Reproduce precisely the lines between the start of the data below and the line with "note on this", both included.

------------------------

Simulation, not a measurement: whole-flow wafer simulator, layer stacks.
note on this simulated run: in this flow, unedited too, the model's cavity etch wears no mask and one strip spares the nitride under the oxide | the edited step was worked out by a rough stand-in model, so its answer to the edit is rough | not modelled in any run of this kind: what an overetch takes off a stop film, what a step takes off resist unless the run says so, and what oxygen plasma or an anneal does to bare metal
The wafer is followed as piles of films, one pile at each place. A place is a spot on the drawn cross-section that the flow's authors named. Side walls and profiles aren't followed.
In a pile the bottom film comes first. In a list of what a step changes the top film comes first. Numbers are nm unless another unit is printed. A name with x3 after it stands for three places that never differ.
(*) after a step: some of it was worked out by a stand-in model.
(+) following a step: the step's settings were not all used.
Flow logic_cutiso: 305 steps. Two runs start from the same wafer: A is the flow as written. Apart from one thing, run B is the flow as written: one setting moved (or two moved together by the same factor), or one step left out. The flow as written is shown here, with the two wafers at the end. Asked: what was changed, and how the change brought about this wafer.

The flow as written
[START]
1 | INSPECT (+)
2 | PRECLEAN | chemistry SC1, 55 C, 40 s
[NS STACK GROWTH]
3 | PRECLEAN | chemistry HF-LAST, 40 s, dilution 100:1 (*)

------------------------

# [TASK RESPONSE]
Simulation, not a measurement: whole-flow wafer simulator, layer stacks.
note on this simulated run: in this flow, unedited too, the model's cavity etch wears no mask and one strip spares the nitride under the oxide | the edited step was worked out by a rough stand-in model, so its answer to the edit is rough | not modelled in any run of this kind: what an overetch takes off a stop film, what a step takes off resist unless the run says so, and what oxygen plasma or an anneal does to bare metal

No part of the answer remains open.